** Opening Data shown block **
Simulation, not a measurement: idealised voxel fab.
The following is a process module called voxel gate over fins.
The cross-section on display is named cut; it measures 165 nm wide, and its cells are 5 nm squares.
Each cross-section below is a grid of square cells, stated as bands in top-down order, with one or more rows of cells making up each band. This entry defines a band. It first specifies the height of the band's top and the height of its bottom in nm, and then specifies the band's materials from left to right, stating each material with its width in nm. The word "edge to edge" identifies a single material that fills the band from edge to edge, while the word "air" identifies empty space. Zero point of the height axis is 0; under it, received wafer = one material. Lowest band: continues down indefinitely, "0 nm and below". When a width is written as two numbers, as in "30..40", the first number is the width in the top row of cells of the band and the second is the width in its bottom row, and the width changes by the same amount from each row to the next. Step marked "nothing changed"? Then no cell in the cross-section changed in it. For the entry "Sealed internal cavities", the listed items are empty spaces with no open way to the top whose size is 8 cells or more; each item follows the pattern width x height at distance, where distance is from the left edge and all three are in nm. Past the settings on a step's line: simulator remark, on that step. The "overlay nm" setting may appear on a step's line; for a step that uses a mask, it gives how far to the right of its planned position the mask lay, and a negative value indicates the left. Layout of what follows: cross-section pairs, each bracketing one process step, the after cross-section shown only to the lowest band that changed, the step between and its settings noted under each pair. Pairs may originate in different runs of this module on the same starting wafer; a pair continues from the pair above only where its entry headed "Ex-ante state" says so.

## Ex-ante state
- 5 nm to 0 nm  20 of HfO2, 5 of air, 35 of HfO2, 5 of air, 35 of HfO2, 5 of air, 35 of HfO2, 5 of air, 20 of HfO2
** Closing Data shown block **

Assignment: Give again, word for word, every line of the listing above from the one with "The following is" to the one with "Each cross-section below", both inclusive, and nothing beyond them.

Problem solution:
The following is a process module called voxel gate over fins.
The cross-section on display is named cut; it measures 165 nm wide, and its cells are 5 nm squares.
Each cross-section below is a grid of square cells, stated as bands in top-down order, with one or more rows of cells making up each band. This entry defines a band. It first specifies the height of the band's top and the height of its bottom in nm, and then specifies the band's materials from left to right, stating each material with its width in nm. The word "edge to edge" identifies a single material that fills the band from edge to edge, while the word "air" identifies empty space. Zero point of the height axis is 0; under it, received wafer = one material. Lowest band: continues down indefinitely, "0 nm and below". When a width is written as two numbers, as in "30..40", the first number is the width in the top row of cells of the band and the second is the width in its bottom row, and the width changes by the same amount from each row to the next. Step marked "nothing changed"? Then no cell in the cross-section changed in it. For the entry "Sealed internal cavities", the listed items are empty spaces with no open way to the top whose size is 8 cells or more; each item follows the pattern width x height at distance, where distance is from the left edge and all three are in nm. Past the settings on a step's line: simulator remark, on that step. The "overlay nm" setting may appear on a step's line; for a step that uses a mask, it gives how far to the right of its planned position the mask lay, and a negative value indicates the left. Layout of what follows: cross-section pairs, each bracketing one process step, the after cross-section shown only to the lowest band that changed, the step between and its settings noted under each pair. Pairs may originate in different runs of this module on the same starting wafer; a pair continues from the pair above only where its entry headed "Ex-ante state" says so.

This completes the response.